**Dataset content**
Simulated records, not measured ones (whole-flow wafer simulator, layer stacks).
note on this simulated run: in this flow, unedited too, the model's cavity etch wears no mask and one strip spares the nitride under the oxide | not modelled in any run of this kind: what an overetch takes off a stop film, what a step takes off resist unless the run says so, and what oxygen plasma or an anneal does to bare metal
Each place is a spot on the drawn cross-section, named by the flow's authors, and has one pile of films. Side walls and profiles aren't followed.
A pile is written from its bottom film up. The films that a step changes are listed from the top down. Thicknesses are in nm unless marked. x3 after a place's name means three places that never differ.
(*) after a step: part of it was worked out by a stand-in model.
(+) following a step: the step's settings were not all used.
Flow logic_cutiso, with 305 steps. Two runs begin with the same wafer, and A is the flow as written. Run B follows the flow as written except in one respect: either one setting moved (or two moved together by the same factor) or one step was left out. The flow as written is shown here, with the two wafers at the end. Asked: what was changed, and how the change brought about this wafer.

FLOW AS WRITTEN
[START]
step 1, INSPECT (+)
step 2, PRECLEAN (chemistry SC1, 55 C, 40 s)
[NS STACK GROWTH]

**Exercise**
Exactly and without omission, set down every entry.

**Task answer**
Simulated records, not measured ones (whole-flow wafer simulator, layer stacks).
note on this simulated run: in this flow, unedited too, the model's cavity etch wears no mask and one strip spares the nitride under the oxide | not modelled in any run of this kind: what an overetch takes off a stop film, what a step takes off resist unless the run says so, and what oxygen plasma or an anneal does to bare metal
Each place is a spot on the drawn cross-section, named by the flow's authors, and has one pile of films. Side walls and profiles aren't followed.
A pile is written from its bottom film up. The films that a step changes are listed from the top down. Thicknesses are in nm unless marked. x3 after a place's name means three places that never differ.
(*) after a step: part of it was worked out by a stand-in model.
(+) following a step: the step's settings were not all used.
Flow logic_cutiso, with 305 steps. Two runs begin with the same wafer, and A is the flow as written. Run B follows the flow as written except in one respect: either one setting moved (or two moved together by the same factor) or one step was left out. The flow as written is shown here, with the two wafers at the end. Asked: what was changed, and how the change brought about this wafer.

FLOW AS WRITTEN
[START]
step 1, INSPECT (+)
step 2, PRECLEAN (chemistry SC1, 55 C, 40 s)
[NS STACK GROWTH]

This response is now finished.